- [Given entries]:
--*--

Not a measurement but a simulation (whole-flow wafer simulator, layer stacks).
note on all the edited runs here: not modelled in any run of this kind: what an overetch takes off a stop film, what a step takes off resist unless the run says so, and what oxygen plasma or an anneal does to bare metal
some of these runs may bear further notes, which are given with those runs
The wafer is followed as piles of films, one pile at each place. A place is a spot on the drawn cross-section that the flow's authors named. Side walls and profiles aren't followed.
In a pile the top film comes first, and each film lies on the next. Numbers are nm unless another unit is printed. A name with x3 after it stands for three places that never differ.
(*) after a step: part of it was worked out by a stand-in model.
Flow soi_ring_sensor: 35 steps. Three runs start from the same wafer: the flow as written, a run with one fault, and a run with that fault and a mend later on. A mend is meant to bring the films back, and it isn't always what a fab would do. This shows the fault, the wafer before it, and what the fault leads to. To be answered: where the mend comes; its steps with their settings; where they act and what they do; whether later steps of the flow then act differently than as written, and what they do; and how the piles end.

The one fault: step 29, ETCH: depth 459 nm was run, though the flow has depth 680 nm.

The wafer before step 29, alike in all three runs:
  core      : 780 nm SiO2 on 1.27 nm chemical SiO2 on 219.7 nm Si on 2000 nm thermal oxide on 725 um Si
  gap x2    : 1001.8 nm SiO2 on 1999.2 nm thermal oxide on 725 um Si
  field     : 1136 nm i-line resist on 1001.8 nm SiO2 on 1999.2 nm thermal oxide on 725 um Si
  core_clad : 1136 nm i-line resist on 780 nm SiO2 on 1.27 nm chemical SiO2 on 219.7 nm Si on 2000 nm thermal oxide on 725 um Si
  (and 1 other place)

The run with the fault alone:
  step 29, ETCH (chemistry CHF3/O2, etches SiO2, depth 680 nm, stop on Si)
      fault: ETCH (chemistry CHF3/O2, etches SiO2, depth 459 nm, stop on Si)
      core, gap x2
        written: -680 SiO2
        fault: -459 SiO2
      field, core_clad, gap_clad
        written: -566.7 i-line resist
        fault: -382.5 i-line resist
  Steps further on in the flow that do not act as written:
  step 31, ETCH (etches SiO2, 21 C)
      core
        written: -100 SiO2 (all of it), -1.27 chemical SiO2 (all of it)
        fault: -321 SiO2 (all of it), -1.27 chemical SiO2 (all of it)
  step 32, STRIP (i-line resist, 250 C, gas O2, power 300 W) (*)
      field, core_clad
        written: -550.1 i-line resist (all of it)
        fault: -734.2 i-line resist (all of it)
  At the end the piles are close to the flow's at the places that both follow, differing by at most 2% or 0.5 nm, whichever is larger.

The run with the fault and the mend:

--*--

- [Brief]:
From the first line of the data above to the line holding "some of these", reproduce each line exactly; emit no other lines.

- [Task result]:
Not a measurement but a simulation (whole-flow wafer simulator, layer stacks).
note on all the edited runs here: not modelled in any run of this kind: what an overetch takes off a stop film, what a step takes off resist unless the run says so, and what oxygen plasma or an anneal does to bare metal
some of these runs may bear further notes, which are given with those runs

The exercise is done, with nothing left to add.